ASSIGNED TASK:
Within the listing below, the lines to output run from the one containing "throttleValvePct (%): 13.237" through the one containing "rfFwdPowerW (W): 496.5"; copy them exactly and nothing else.

AVAILABLE DATA:
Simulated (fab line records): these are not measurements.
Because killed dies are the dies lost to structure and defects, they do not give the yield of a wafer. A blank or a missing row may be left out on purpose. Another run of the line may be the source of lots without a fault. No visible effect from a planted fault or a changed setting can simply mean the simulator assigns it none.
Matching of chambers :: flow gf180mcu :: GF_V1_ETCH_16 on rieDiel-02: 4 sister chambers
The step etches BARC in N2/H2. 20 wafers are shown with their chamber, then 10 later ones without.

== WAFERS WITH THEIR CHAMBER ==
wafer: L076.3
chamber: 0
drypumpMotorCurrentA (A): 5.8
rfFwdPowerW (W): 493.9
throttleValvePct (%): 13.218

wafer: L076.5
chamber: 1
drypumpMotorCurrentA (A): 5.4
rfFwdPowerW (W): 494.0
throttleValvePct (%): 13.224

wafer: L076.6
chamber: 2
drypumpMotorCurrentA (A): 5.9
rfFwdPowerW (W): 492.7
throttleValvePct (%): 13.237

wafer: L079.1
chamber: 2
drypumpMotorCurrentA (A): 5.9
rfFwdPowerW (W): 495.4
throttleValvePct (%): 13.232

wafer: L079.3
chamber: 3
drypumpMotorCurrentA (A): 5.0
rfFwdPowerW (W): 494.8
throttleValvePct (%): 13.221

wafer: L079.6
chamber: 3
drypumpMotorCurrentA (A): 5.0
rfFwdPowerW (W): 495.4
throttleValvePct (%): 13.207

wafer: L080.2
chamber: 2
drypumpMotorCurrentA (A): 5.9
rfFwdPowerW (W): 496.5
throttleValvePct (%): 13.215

REPLY:
throttleValvePct (%): 13.237

wafer: L079.1
chamber: 2
drypumpMotorCurrentA (A): 5.9
rfFwdPowerW (W): 495.4
throttleValvePct (%): 13.232

wafer: L079.3
chamber: 3
drypumpMotorCurrentA (A): 5.0
rfFwdPowerW (W): 494.8
throttleValvePct (%): 13.221

wafer: L079.6
chamber: 3
drypumpMotorCurrentA (A): 5.0
rfFwdPowerW (W): 495.4
throttleValvePct (%): 13.207

wafer: L080.2
chamber: 2
drypumpMotorCurrentA (A): 5.9
rfFwdPowerW (W): 496.5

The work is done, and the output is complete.